→ Dataset content:
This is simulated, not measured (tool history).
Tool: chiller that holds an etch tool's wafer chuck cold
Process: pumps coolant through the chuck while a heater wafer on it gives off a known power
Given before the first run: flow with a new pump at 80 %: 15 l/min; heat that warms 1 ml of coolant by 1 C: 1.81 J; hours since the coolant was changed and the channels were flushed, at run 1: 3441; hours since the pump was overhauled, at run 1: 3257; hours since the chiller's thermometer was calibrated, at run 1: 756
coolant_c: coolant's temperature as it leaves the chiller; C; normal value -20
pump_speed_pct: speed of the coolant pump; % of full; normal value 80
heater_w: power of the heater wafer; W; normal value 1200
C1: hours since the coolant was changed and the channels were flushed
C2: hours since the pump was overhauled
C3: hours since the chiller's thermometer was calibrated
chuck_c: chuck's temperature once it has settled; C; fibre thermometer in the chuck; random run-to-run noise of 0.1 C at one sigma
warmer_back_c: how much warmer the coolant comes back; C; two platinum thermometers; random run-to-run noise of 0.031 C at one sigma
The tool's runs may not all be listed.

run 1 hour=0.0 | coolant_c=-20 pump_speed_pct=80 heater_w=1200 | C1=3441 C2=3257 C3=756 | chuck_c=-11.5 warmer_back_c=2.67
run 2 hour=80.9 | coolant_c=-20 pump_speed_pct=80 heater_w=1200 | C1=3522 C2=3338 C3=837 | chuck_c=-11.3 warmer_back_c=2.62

→ Work task: Begin at the first line of the material above. Transcribe each line exactly, ending with the line that contains "Process: pumps coolant".

→ Task solution:
This is simulated, not measured (tool history).
Tool: chiller that holds an etch tool's wafer chuck cold
Process: pumps coolant through the chuck while a heater wafer on it gives off a known power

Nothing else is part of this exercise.